* _TASK ITEM_
Among the records that follow, find the line with "step 4: DIRECTIONAL_DEP" and the line with "step 6: DIRECTIONAL_ETCH". Set down those lines and all lines between them exactly, without adding anything.

* _PROVIDED RECORDS_
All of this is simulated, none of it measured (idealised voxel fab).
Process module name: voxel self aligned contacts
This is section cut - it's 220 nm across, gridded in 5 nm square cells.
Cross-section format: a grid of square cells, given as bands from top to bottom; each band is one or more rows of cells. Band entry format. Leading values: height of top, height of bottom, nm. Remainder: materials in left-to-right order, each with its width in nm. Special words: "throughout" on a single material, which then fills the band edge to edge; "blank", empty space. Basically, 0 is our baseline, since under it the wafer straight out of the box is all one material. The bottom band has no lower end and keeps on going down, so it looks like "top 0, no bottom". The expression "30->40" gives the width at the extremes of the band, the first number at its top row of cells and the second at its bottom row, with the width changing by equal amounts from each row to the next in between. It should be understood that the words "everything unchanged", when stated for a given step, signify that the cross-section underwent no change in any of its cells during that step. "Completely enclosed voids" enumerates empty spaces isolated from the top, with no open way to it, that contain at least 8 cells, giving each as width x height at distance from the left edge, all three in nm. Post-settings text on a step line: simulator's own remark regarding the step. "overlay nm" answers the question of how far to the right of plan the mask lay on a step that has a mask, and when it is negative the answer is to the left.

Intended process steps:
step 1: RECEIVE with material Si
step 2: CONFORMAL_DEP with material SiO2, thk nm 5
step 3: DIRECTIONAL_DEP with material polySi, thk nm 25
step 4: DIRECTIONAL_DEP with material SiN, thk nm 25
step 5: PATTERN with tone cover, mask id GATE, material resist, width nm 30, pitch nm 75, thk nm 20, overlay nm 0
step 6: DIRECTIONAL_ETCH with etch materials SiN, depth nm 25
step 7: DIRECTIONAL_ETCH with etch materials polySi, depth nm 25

* _EXERCISE ANSWER_
step 4: DIRECTIONAL_DEP with material SiN, thk nm 25
step 5: PATTERN with tone cover, mask id GATE, material resist, width nm 30, pitch nm 75, thk nm 20, overlay nm 0
step 6: DIRECTIONAL_ETCH with etch materials SiN, depth nm 25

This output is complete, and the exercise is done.